__EXERCISE DATA__
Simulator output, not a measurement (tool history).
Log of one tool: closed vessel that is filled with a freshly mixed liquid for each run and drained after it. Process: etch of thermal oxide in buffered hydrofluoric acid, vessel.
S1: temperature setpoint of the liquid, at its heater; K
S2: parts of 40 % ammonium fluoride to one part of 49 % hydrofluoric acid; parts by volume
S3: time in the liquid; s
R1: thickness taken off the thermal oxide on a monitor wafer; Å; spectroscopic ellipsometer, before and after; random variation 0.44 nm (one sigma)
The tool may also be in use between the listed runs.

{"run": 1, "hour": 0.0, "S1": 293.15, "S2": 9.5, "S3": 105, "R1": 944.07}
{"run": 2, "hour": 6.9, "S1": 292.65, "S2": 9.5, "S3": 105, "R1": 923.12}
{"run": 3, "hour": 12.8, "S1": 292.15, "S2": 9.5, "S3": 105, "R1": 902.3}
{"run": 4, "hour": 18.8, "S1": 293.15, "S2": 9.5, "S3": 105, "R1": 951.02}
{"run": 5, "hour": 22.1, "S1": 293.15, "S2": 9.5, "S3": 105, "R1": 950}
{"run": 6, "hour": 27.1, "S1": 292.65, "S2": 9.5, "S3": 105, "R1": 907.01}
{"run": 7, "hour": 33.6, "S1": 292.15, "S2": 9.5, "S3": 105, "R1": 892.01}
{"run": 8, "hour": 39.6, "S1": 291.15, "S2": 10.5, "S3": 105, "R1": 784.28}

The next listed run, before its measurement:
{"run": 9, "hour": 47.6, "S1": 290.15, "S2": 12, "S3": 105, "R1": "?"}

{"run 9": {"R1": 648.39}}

__EXERCISE__
Look above for the line with "S2: parts of" and the line with "R1: thickness taken". Write out those two lines and all the lines between them, exactly, and no others.

__YOUR RESPONSE__
S2: parts of 40 % ammonium fluoride to one part of 49 % hydrofluoric acid; parts by volume
S3: time in the liquid; s
R1: thickness taken off the thermal oxide on a monitor wafer; Å; spectroscopic ellipsometer, before and after; random variation 0.44 nm (one sigma)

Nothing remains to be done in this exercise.